Write out only the opening lines of the entries, through the line with "Your answer: empty".

** Given records **
• • • • •

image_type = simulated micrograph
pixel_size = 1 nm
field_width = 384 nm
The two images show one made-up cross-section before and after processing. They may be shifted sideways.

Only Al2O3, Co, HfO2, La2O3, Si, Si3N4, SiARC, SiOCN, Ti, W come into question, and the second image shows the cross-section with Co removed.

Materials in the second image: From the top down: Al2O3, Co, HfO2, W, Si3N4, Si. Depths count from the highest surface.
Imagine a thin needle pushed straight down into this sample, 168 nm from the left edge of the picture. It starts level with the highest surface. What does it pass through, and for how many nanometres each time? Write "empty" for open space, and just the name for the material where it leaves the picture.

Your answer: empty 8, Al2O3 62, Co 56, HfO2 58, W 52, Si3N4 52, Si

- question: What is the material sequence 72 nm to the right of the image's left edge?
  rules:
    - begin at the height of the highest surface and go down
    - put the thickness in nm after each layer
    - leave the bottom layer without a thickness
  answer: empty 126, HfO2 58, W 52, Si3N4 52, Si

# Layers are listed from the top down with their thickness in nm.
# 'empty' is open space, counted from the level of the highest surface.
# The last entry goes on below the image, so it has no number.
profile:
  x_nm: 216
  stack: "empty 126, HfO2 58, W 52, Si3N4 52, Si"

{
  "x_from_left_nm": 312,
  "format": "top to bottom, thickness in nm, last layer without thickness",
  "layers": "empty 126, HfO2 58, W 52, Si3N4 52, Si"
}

• • • • •

** Response **
image_type = simulated micrograph
pixel_size = 1 nm
field_width = 384 nm
The two images show one made-up cross-section before and after processing. They may be shifted sideways.

Only Al2O3, Co, HfO2, La2O3, Si, Si3N4, SiARC, SiOCN, Ti, W come into question, and the second image shows the cross-section with Co removed.

Materials in the second image: From the top down: Al2O3, Co, HfO2, W, Si3N4, Si. Depths count from the highest surface.
Imagine a thin needle pushed straight down into this sample, 168 nm from the left edge of the picture. It starts level with the highest surface. What does it pass through, and for how many nanometres each time? Write "empty" for open space, and just the name for the material where it leaves the picture.

Your answer: empty 8, Al2O3 62, Co 56, HfO2 58, W 52, Si3N4 52, Si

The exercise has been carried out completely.